**Exercise**.
Taking the listing below, restate word for word each line from the line with "Structure of the" to the line with "from 45 to 20", ends included, and stop there.

== Provided data ==

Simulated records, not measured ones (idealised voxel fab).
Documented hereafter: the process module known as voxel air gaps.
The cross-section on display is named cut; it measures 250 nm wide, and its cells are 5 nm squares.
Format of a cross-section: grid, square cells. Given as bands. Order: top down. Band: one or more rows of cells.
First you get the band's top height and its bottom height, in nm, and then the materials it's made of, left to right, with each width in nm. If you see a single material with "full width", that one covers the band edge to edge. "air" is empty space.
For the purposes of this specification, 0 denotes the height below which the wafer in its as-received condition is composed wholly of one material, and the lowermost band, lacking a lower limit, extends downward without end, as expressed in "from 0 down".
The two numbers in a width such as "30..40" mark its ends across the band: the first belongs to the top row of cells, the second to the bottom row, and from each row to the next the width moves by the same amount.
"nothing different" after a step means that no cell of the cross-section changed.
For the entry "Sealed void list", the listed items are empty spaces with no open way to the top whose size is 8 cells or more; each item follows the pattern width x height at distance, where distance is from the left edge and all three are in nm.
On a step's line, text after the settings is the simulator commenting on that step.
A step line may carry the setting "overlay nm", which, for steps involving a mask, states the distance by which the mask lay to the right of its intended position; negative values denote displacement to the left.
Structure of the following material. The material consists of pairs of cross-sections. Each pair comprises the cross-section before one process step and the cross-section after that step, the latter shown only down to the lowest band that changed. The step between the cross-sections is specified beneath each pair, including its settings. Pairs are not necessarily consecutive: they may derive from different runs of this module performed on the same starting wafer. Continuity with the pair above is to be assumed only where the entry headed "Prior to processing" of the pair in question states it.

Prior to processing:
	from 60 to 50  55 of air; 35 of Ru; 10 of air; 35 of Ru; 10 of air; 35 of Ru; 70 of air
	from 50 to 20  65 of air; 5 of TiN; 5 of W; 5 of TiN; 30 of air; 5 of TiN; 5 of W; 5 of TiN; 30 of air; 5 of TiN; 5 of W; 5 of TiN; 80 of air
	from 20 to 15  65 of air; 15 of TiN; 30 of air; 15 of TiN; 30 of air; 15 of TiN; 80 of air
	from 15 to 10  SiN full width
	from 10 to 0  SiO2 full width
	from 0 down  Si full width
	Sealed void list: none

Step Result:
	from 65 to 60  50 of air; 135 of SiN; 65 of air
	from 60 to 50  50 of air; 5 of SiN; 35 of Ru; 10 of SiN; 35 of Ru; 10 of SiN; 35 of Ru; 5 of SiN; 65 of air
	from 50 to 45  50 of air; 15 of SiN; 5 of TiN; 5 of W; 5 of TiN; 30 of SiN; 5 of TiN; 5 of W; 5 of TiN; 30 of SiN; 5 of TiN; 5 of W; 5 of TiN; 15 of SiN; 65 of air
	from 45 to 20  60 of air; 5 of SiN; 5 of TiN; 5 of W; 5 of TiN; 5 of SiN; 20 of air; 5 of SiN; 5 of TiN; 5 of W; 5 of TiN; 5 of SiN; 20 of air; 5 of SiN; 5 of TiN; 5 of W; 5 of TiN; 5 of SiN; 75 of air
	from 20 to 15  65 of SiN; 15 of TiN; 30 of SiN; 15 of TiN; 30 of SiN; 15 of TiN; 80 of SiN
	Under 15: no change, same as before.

===

**Response area**.
Structure of the following material. The material consists of pairs of cross-sections. Each pair comprises the cross-section before one process step and the cross-section after that step, the latter shown only down to the lowest band that changed. The step between the cross-sections is specified beneath each pair, including its settings. Pairs are not necessarily consecutive: they may derive from different runs of this module performed on the same starting wafer. Continuity with the pair above is to be assumed only where the entry headed "Prior to processing" of the pair in question states it.

Prior to processing:
	from 60 to 50  55 of air; 35 of Ru; 10 of air; 35 of Ru; 10 of air; 35 of Ru; 70 of air
	from 50 to 20  65 of air; 5 of TiN; 5 of W; 5 of TiN; 30 of air; 5 of TiN; 5 of W; 5 of TiN; 30 of air; 5 of TiN; 5 of W; 5 of TiN; 80 of air
	from 20 to 15  65 of air; 15 of TiN; 30 of air; 15 of TiN; 30 of air; 15 of TiN; 80 of air
	from 15 to 10  SiN full width
	from 10 to 0  SiO2 full width
	from 0 down  Si full width
	Sealed void list: none

Step Result:
	from 65 to 60  50 of air; 135 of SiN; 65 of air
	from 60 to 50  50 of air; 5 of SiN; 35 of Ru; 10 of SiN; 35 of Ru; 10 of SiN; 35 of Ru; 5 of SiN; 65 of air
	from 50 to 45  50 of air; 15 of SiN; 5 of TiN; 5 of W; 5 of TiN; 30 of SiN; 5 of TiN; 5 of W; 5 of TiN; 30 of SiN; 5 of TiN; 5 of W; 5 of TiN; 15 of SiN; 65 of air
	from 45 to 20  60 of air; 5 of SiN; 5 of TiN; 5 of W; 5 of TiN; 5 of SiN; 20 of air; 5 of SiN; 5 of TiN; 5 of W; 5 of TiN; 5 of SiN; 20 of air; 5 of SiN; 5 of TiN; 5 of W; 5 of TiN; 5 of SiN; 75 of air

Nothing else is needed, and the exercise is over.